● **REQUIREMENT**
Look below for the line that has "wafer=L092.2; from the". Set down the lines from there through the line that has "Correct placement for", exactly as written.

● **ENTRIES PROVIDED**
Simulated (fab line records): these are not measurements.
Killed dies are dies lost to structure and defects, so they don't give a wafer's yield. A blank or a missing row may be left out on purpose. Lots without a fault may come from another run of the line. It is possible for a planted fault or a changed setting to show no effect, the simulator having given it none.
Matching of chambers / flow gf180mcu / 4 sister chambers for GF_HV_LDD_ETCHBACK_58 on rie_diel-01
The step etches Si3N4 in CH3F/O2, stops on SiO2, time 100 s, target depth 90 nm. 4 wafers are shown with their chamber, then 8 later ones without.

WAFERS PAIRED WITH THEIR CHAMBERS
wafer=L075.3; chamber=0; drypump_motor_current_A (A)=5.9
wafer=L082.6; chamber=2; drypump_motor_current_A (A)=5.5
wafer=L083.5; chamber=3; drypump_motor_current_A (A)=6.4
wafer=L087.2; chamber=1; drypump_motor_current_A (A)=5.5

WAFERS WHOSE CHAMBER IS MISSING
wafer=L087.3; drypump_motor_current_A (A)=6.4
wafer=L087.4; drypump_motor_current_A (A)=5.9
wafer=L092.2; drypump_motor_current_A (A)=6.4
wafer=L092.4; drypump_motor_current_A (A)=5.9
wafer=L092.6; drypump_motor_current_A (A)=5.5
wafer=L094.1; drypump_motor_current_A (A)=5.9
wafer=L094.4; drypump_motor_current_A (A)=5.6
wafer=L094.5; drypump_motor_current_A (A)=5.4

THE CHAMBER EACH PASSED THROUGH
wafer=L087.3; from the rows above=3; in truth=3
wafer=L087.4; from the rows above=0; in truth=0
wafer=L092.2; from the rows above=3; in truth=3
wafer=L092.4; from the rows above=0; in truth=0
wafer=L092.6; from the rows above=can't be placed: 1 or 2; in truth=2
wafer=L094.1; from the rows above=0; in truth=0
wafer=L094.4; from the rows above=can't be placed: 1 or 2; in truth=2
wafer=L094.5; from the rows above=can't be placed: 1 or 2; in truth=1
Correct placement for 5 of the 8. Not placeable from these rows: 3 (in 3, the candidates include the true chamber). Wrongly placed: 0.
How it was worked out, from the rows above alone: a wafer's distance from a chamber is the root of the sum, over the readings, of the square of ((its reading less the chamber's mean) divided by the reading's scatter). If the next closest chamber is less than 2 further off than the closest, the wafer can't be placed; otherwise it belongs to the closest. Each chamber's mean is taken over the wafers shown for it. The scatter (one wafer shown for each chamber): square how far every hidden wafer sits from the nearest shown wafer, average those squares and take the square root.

● **EXERCISE SOLUTION**
wafer=L092.2; from the rows above=3; in truth=3
wafer=L092.4; from the rows above=0; in truth=0
wafer=L092.6; from the rows above=can't be placed: 1 or 2; in truth=2
wafer=L094.1; from the rows above=0; in truth=0
wafer=L094.4; from the rows above=can't be placed: 1 or 2; in truth=2
wafer=L094.5; from the rows above=can't be placed: 1 or 2; in truth=1
Correct placement for 5 of the 8. Not placeable from these rows: 3 (in 3, the candidates include the true chamber). Wrongly placed: 0.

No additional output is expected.